%%

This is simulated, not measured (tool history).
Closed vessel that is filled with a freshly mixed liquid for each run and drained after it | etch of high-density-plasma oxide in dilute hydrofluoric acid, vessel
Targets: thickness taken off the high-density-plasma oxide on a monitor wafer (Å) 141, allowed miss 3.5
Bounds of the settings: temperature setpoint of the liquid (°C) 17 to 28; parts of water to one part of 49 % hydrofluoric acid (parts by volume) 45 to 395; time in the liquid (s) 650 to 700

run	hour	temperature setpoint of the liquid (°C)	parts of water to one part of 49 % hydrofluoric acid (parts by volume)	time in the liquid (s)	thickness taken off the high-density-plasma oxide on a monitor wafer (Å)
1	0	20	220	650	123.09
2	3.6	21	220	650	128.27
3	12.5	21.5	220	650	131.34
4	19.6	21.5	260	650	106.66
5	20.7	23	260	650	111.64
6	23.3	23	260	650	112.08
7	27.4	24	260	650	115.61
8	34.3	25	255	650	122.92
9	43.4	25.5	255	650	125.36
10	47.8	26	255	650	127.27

%%

Brief —
Each line of the listing should be retyped exactly, with nothing left out.

Exercise result —
This is simulated, not measured (tool history).
Closed vessel that is filled with a freshly mixed liquid for each run and drained after it | etch of high-density-plasma oxide in dilute hydrofluoric acid, vessel
Targets: thickness taken off the high-density-plasma oxide on a monitor wafer (Å) 141, allowed miss 3.5
Bounds of the settings: temperature setpoint of the liquid (°C) 17 to 28; parts of water to one part of 49 % hydrofluoric acid (parts by volume) 45 to 395; time in the liquid (s) 650 to 700

run	hour	temperature setpoint of the liquid (°C)	parts of water to one part of 49 % hydrofluoric acid (parts by volume)	time in the liquid (s)	thickness taken off the high-density-plasma oxide on a monitor wafer (Å)
1	0	20	220	650	123.09
2	3.6	21	220	650	128.27
3	12.5	21.5	220	650	131.34
4	19.6	21.5	260	650	106.66
5	20.7	23	260	650	111.64
6	23.3	23	260	650	112.08
7	27.4	24	260	650	115.61
8	34.3	25	255	650	122.92
9	43.4	25.5	255	650	125.36
10	47.8	26	255	650	127.27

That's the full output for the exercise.